*Required action*
Write out the lines from the top of the material through the line with "522.646 | 6538.00 |", exactly and with nothing added.

*Listed records*
▶
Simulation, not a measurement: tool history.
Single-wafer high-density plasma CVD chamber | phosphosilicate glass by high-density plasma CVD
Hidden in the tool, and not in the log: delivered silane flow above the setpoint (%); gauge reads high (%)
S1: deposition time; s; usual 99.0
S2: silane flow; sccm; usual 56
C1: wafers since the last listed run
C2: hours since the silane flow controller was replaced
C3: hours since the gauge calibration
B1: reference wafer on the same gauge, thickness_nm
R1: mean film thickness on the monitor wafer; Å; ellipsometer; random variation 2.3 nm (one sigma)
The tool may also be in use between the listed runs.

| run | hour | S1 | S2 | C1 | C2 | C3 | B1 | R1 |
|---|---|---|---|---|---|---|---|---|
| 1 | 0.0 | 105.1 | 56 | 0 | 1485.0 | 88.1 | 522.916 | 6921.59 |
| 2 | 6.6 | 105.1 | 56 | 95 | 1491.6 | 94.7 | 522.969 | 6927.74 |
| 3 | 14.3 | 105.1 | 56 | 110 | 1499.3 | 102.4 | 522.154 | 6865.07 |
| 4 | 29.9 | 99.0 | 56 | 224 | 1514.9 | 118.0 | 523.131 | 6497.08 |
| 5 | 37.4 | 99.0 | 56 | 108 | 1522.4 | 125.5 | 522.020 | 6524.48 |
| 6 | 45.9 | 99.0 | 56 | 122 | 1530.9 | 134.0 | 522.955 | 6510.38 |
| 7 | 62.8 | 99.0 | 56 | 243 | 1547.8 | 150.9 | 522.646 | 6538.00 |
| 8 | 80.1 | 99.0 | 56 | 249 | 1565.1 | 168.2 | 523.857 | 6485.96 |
◀

*Your response*
Simulation, not a measurement: tool history.
Single-wafer high-density plasma CVD chamber | phosphosilicate glass by high-density plasma CVD
Hidden in the tool, and not in the log: delivered silane flow above the setpoint (%); gauge reads high (%)
S1: deposition time; s; usual 99.0
S2: silane flow; sccm; usual 56
C1: wafers since the last listed run
C2: hours since the silane flow controller was replaced
C3: hours since the gauge calibration
B1: reference wafer on the same gauge, thickness_nm
R1: mean film thickness on the monitor wafer; Å; ellipsometer; random variation 2.3 nm (one sigma)
The tool may also be in use between the listed runs.

| run | hour | S1 | S2 | C1 | C2 | C3 | B1 | R1 |
|---|---|---|---|---|---|---|---|---|
| 1 | 0.0 | 105.1 | 56 | 0 | 1485.0 | 88.1 | 522.916 | 6921.59 |
| 2 | 6.6 | 105.1 | 56 | 95 | 1491.6 | 94.7 | 522.969 | 6927.74 |
| 3 | 14.3 | 105.1 | 56 | 110 | 1499.3 | 102.4 | 522.154 | 6865.07 |
| 4 | 29.9 | 99.0 | 56 | 224 | 1514.9 | 118.0 | 523.131 | 6497.08 |
| 5 | 37.4 | 99.0 | 56 | 108 | 1522.4 | 125.5 | 522.020 | 6524.48 |
| 6 | 45.9 | 99.0 | 56 | 122 | 1530.9 | 134.0 | 522.955 | 6510.38 |
| 7 | 62.8 | 99.0 | 56 | 243 | 1547.8 | 150.9 | 522.646 | 6538.00 |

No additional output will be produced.